-- Assignment --
Please output exactly the lines of the material from the first through the line containing "The level at", and nothing more.

-- Material shown --
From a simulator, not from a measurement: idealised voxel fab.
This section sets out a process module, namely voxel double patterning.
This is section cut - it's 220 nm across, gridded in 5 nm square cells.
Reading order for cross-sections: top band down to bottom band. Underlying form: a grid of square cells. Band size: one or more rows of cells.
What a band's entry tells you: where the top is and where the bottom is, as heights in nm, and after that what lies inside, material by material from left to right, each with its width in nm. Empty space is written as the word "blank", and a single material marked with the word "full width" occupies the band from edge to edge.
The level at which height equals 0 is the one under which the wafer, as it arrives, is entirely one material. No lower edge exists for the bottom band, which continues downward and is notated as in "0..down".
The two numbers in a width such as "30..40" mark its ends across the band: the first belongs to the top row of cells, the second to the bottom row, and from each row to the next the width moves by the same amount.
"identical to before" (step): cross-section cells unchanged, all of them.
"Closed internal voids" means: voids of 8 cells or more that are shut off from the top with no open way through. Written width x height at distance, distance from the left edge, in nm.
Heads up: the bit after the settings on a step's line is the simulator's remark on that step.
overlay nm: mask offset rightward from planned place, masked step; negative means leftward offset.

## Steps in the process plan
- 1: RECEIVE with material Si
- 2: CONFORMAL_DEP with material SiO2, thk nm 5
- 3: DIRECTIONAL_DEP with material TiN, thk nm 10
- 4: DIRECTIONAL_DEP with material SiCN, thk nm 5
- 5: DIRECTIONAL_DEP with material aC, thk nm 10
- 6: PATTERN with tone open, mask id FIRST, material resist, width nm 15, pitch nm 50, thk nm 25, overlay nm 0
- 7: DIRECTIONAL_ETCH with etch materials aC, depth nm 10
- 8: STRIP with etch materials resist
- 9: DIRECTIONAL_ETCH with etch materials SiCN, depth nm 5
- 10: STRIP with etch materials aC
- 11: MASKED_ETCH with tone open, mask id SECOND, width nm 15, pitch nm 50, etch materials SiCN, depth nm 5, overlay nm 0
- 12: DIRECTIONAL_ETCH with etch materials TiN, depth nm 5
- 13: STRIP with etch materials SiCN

-- Answer section --
From a simulator, not from a measurement: idealised voxel fab.
This section sets out a process module, namely voxel double patterning.
This is section cut - it's 220 nm across, gridded in 5 nm square cells.
Reading order for cross-sections: top band down to bottom band. Underlying form: a grid of square cells. Band size: one or more rows of cells.
What a band's entry tells you: where the top is and where the bottom is, as heights in nm, and after that what lies inside, material by material from left to right, each with its width in nm. Empty space is written as the word "blank", and a single material marked with the word "full width" occupies the band from edge to edge.
The level at which height equals 0 is the one under which the wafer, as it arrives, is entirely one material. No lower edge exists for the bottom band, which continues downward and is notated as in "0..down".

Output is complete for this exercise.